Assigned task :: Extract, without alteration, each line from the start of the listing to the line bearing "-----XX---X--------XX--XXXXXXXXX".

Data listing ::
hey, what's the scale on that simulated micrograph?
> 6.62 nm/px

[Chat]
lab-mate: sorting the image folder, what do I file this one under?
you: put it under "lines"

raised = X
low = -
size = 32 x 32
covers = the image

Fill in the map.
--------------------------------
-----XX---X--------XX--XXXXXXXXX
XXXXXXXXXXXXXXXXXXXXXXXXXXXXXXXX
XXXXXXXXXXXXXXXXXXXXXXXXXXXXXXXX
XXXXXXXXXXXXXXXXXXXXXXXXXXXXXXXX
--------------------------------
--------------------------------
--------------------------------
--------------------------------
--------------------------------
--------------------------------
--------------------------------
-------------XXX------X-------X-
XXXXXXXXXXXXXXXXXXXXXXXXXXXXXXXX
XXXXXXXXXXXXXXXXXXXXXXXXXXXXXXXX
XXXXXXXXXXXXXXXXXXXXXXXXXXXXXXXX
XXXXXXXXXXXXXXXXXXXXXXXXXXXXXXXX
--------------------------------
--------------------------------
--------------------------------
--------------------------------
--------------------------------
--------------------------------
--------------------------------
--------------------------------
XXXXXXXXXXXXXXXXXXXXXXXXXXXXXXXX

Task output ::
hey, what's the scale on that simulated micrograph?
> 6.62 nm/px

[Chat]
lab-mate: sorting the image folder, what do I file this one under?
you: put it under "lines"

raised = X
low = -
size = 32 x 32
covers = the image

Fill in the map.
--------------------------------
-----XX---X--------XX--XXXXXXXXX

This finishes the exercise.